+++
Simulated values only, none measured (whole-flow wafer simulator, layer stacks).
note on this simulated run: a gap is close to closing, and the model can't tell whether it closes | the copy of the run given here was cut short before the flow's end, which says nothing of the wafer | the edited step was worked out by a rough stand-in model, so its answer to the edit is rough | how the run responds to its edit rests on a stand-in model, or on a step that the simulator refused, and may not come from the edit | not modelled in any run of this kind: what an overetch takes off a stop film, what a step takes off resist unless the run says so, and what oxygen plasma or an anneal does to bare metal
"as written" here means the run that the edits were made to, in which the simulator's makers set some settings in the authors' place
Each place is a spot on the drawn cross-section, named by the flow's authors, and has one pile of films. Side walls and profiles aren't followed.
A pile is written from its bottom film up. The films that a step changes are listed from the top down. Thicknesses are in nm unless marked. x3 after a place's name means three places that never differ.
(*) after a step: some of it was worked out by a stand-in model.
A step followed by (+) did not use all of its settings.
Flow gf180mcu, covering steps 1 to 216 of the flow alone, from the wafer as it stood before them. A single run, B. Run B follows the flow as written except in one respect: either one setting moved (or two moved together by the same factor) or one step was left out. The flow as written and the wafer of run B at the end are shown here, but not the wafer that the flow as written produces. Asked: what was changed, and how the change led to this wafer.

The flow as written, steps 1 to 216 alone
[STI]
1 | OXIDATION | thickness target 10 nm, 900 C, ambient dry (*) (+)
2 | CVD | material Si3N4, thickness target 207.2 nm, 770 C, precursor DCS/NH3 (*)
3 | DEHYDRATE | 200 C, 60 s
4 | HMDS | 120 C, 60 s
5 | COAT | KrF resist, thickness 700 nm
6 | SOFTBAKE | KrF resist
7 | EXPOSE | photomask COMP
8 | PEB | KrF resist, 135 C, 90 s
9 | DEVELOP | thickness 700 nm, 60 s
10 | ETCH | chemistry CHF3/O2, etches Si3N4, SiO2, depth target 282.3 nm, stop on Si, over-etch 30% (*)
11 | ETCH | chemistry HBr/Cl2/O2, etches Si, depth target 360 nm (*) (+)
+++

What the task asks for is a word-for-word repeat of the lines above, from the first through the one containing "the authors' place".

- [ANSWER SECTION]:
Simulated values only, none measured (whole-flow wafer simulator, layer stacks).
note on this simulated run: a gap is close to closing, and the model can't tell whether it closes | the copy of the run given here was cut short before the flow's end, which says nothing of the wafer | the edited step was worked out by a rough stand-in model, so its answer to the edit is rough | how the run responds to its edit rests on a stand-in model, or on a step that the simulator refused, and may not come from the edit | not modelled in any run of this kind: what an overetch takes off a stop film, what a step takes off resist unless the run says so, and what oxygen plasma or an anneal does to bare metal
"as written" here means the run that the edits were made to, in which the simulator's makers set some settings in the authors' place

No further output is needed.